- [ASSIGNMENT]:
Give back the listing underneath, unchanged and complete.

- [DATA]:
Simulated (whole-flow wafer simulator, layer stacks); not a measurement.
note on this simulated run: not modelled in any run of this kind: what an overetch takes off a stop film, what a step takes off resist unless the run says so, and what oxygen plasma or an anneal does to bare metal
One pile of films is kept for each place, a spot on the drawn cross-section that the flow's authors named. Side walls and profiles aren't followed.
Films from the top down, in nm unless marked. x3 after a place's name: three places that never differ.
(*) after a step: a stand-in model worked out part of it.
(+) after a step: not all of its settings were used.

- [RESULT]:
Simulated (whole-flow wafer simulator, layer stacks); not a measurement.
note on this simulated run: not modelled in any run of this kind: what an overetch takes off a stop film, what a step takes off resist unless the run says so, and what oxygen plasma or an anneal does to bare metal
One pile of films is kept for each place, a spot on the drawn cross-section that the flow's authors named. Side walls and profiles aren't followed.
Films from the top down, in nm unless marked. x3 after a place's name: three places that never differ.
(*) after a step: a stand-in model worked out part of it.
(+) after a step: not all of its settings were used.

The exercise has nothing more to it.